### Work item
The lines from the start of the records through the one containing "L552 | day 12" are to be transcribed exactly, and nothing else.

+++

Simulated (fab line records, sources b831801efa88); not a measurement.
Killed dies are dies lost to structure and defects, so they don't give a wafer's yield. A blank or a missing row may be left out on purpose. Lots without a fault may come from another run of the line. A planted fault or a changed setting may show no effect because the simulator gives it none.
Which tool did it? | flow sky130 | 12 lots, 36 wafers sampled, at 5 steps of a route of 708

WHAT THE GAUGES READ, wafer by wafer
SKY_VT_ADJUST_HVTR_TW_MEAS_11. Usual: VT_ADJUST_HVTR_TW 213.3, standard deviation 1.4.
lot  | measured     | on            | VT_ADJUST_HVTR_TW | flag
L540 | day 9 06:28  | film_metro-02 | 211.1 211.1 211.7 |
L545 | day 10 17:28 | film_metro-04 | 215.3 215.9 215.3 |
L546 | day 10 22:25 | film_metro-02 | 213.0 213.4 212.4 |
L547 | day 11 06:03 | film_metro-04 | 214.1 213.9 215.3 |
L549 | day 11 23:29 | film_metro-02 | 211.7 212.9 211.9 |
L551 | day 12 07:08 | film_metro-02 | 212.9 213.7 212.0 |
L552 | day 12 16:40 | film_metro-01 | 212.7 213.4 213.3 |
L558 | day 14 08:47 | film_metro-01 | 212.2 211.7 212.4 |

+++

### Task result
Simulated (fab line records, sources b831801efa88); not a measurement.
Killed dies are dies lost to structure and defects, so they don't give a wafer's yield. A blank or a missing row may be left out on purpose. Lots without a fault may come from another run of the line. A planted fault or a changed setting may show no effect because the simulator gives it none.
Which tool did it? | flow sky130 | 12 lots, 36 wafers sampled, at 5 steps of a route of 708

WHAT THE GAUGES READ, wafer by wafer
SKY_VT_ADJUST_HVTR_TW_MEAS_11. Usual: VT_ADJUST_HVTR_TW 213.3, standard deviation 1.4.
lot  | measured     | on            | VT_ADJUST_HVTR_TW | flag
L540 | day 9 06:28  | film_metro-02 | 211.1 211.1 211.7 |
L545 | day 10 17:28 | film_metro-04 | 215.3 215.9 215.3 |
L546 | day 10 22:25 | film_metro-02 | 213.0 213.4 212.4 |
L547 | day 11 06:03 | film_metro-04 | 214.1 213.9 215.3 |
L549 | day 11 23:29 | film_metro-02 | 211.7 212.9 211.9 |
L551 | day 12 07:08 | film_metro-02 | 212.9 213.7 212.0 |
L552 | day 12 16:40 | film_metro-01 | 212.7 213.4 213.3 |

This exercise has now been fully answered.